_RECORD EXTRACTS_.
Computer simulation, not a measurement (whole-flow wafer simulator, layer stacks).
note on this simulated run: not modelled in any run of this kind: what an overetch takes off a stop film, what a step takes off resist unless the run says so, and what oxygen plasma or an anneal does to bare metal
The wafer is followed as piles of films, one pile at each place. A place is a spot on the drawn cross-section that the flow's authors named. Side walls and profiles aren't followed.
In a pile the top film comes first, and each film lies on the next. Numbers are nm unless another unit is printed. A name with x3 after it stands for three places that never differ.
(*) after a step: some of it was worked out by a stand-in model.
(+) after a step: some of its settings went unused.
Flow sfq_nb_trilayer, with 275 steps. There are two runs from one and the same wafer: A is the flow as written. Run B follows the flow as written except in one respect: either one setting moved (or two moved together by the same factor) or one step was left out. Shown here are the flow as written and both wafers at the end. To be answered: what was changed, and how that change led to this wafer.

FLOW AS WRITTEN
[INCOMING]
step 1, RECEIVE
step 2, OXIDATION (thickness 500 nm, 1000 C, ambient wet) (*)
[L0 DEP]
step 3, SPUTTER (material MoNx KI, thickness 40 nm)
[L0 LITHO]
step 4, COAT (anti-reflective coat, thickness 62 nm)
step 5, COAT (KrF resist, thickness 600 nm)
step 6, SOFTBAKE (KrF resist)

_WORK TASK_.
Quote, word for word, every line from the top of the entries through the line that holds "step 5, COAT (KrF resist, thickness 600 nm)".

_TASK ANSWER_.
Computer simulation, not a measurement (whole-flow wafer simulator, layer stacks).
note on this simulated run: not modelled in any run of this kind: what an overetch takes off a stop film, what a step takes off resist unless the run says so, and what oxygen plasma or an anneal does to bare metal
The wafer is followed as piles of films, one pile at each place. A place is a spot on the drawn cross-section that the flow's authors named. Side walls and profiles aren't followed.
In a pile the top film comes first, and each film lies on the next. Numbers are nm unless another unit is printed. A name with x3 after it stands for three places that never differ.
(*) after a step: some of it was worked out by a stand-in model.
(+) after a step: some of its settings went unused.
Flow sfq_nb_trilayer, with 275 steps. There are two runs from one and the same wafer: A is the flow as written. Run B follows the flow as written except in one respect: either one setting moved (or two moved together by the same factor) or one step was left out. Shown here are the flow as written and both wafers at the end. To be answered: what was changed, and how that change led to this wafer.

FLOW AS WRITTEN
[INCOMING]
step 1, RECEIVE
step 2, OXIDATION (thickness 500 nm, 1000 C, ambient wet) (*)
[L0 DEP]
step 3, SPUTTER (material MoNx KI, thickness 40 nm)
[L0 LITHO]
step 4, COAT (anti-reflective coat, thickness 62 nm)
step 5, COAT (KrF resist, thickness 600 nm)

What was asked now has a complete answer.